┌──
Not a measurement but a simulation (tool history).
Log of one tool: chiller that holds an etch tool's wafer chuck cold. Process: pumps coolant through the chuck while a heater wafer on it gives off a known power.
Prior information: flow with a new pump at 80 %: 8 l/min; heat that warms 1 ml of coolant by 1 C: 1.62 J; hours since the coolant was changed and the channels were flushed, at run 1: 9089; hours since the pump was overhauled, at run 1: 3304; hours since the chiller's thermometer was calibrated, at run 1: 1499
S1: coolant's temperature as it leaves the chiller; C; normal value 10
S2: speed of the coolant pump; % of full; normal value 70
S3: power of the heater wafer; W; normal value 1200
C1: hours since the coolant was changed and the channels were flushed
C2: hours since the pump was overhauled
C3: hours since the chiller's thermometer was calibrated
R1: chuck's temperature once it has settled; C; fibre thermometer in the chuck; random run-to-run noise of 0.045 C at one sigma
└──

**Work instruction:** Repeat each record word for word.

**Expected answer:**
Not a measurement but a simulation (tool history).
Log of one tool: chiller that holds an etch tool's wafer chuck cold. Process: pumps coolant through the chuck while a heater wafer on it gives off a known power.
Prior information: flow with a new pump at 80 %: 8 l/min; heat that warms 1 ml of coolant by 1 C: 1.62 J; hours since the coolant was changed and the channels were flushed, at run 1: 9089; hours since the pump was overhauled, at run 1: 3304; hours since the chiller's thermometer was calibrated, at run 1: 1499
S1: coolant's temperature as it leaves the chiller; C; normal value 10
S2: speed of the coolant pump; % of full; normal value 70
S3: power of the heater wafer; W; normal value 1200
C1: hours since the coolant was changed and the channels were flushed
C2: hours since the pump was overhauled
C3: hours since the chiller's thermometer was calibrated
R1: chuck's temperature once it has settled; C; fibre thermometer in the chuck; random run-to-run noise of 0.045 C at one sigma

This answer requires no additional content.